EXTRACTED DATA ->
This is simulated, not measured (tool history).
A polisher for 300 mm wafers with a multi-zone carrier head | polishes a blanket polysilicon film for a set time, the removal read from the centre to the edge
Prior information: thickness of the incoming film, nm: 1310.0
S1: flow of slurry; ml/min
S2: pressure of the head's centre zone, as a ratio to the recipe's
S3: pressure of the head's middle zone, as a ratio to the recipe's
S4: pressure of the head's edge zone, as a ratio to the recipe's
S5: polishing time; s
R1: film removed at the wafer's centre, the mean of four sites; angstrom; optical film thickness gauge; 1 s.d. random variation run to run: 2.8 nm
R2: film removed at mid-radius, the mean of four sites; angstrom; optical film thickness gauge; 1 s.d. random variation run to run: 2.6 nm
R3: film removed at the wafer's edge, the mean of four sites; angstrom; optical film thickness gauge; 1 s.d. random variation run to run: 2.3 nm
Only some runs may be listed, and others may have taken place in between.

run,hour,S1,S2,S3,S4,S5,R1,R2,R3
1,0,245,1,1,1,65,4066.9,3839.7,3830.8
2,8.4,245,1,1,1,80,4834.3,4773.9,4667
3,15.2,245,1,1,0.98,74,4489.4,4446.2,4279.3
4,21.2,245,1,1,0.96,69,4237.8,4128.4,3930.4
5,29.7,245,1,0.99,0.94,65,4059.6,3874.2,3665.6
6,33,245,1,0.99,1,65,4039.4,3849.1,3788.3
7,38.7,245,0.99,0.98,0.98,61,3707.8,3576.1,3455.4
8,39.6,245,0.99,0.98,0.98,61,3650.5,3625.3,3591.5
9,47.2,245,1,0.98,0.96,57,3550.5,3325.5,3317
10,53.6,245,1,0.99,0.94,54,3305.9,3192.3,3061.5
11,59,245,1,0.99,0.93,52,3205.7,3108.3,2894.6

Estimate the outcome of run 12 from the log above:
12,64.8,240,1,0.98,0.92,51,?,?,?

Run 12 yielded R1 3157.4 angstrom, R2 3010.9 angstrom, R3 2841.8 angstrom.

ASSIGNED TASK -> Proceeding from the line containing "Prior information: thickness" through the line containing "S5: polishing time; s", transcribe the lines above exactly, both end lines included.

EXERCISE RESPONSE ->
Prior information: thickness of the incoming film, nm: 1310.0
S1: flow of slurry; ml/min
S2: pressure of the head's centre zone, as a ratio to the recipe's
S3: pressure of the head's middle zone, as a ratio to the recipe's
S4: pressure of the head's edge zone, as a ratio to the recipe's
S5: polishing time; s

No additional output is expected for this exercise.